___ Data records
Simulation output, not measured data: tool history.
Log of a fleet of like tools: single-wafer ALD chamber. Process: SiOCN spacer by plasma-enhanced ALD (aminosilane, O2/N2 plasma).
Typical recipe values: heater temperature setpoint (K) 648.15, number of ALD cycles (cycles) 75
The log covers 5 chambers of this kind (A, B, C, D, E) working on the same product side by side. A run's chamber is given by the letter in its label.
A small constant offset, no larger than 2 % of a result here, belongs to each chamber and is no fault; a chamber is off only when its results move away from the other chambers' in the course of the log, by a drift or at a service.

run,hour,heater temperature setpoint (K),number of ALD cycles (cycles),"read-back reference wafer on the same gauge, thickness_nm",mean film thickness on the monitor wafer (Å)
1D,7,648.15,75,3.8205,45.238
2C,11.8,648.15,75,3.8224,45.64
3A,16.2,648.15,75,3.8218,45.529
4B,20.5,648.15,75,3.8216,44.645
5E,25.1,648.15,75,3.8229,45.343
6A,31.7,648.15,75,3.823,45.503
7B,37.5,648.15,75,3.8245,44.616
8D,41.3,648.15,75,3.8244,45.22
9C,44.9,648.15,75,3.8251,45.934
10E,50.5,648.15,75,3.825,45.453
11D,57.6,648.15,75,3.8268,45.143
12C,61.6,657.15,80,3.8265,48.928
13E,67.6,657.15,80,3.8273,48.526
______

Repeat the records above exactly, with nothing left out.

Simulation output, not measured data: tool history.
Log of a fleet of like tools: single-wafer ALD chamber. Process: SiOCN spacer by plasma-enhanced ALD (aminosilane, O2/N2 plasma).
Typical recipe values: heater temperature setpoint (K) 648.15, number of ALD cycles (cycles) 75
The log covers 5 chambers of this kind (A, B, C, D, E) working on the same product side by side. A run's chamber is given by the letter in its label.
A small constant offset, no larger than 2 % of a result here, belongs to each chamber and is no fault; a chamber is off only when its results move away from the other chambers' in the course of the log, by a drift or at a service.

run,hour,heater temperature setpoint (K),number of ALD cycles (cycles),"read-back reference wafer on the same gauge, thickness_nm",mean film thickness on the monitor wafer (Å)
1D,7,648.15,75,3.8205,45.238
2C,11.8,648.15,75,3.8224,45.64
3A,16.2,648.15,75,3.8218,45.529
4B,20.5,648.15,75,3.8216,44.645
5E,25.1,648.15,75,3.8229,45.343
6A,31.7,648.15,75,3.823,45.503
7B,37.5,648.15,75,3.8245,44.616
8D,41.3,648.15,75,3.8244,45.22
9C,44.9,648.15,75,3.8251,45.934
10E,50.5,648.15,75,3.825,45.453
11D,57.6,648.15,75,3.8268,45.143
12C,61.6,657.15,80,3.8265,48.928
13E,67.6,657.15,80,3.8273,48.526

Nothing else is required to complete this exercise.